REQUIREMENT - In the listing below, print exactly the lines from the first through the one that contains "The simulator leaves".

RECORDS SUPPLIED -
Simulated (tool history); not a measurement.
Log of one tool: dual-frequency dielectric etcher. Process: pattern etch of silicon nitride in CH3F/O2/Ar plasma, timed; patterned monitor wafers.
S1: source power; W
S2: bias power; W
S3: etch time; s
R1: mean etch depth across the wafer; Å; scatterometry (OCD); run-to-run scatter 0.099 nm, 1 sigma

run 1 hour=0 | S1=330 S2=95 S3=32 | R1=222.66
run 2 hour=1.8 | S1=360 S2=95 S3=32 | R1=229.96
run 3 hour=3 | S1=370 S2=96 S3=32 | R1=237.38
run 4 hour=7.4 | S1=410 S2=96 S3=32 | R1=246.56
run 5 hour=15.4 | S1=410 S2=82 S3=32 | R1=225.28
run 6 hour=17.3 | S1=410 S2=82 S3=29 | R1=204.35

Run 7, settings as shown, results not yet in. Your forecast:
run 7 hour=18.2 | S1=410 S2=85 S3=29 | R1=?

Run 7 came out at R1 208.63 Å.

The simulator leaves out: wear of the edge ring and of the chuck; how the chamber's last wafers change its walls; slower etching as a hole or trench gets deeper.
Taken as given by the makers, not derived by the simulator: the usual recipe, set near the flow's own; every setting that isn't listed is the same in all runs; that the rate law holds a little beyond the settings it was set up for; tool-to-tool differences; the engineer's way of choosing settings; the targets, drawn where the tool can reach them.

RESPONSE AREA -
Simulated (tool history); not a measurement.
Log of one tool: dual-frequency dielectric etcher. Process: pattern etch of silicon nitride in CH3F/O2/Ar plasma, timed; patterned monitor wafers.
S1: source power; W
S2: bias power; W
S3: etch time; s
R1: mean etch depth across the wafer; Å; scatterometry (OCD); run-to-run scatter 0.099 nm, 1 sigma

run 1 hour=0 | S1=330 S2=95 S3=32 | R1=222.66
run 2 hour=1.8 | S1=360 S2=95 S3=32 | R1=229.96
run 3 hour=3 | S1=370 S2=96 S3=32 | R1=237.38
run 4 hour=7.4 | S1=410 S2=96 S3=32 | R1=246.56
run 5 hour=15.4 | S1=410 S2=82 S3=32 | R1=225.28
run 6 hour=17.3 | S1=410 S2=82 S3=29 | R1=204.35

Run 7, settings as shown, results not yet in. Your forecast:
run 7 hour=18.2 | S1=410 S2=85 S3=29 | R1=?

Run 7 came out at R1 208.63 Å.

The simulator leaves out: wear of the edge ring and of the chuck; how the chamber's last wafers change its walls; slower etching as a hole or trench gets deeper.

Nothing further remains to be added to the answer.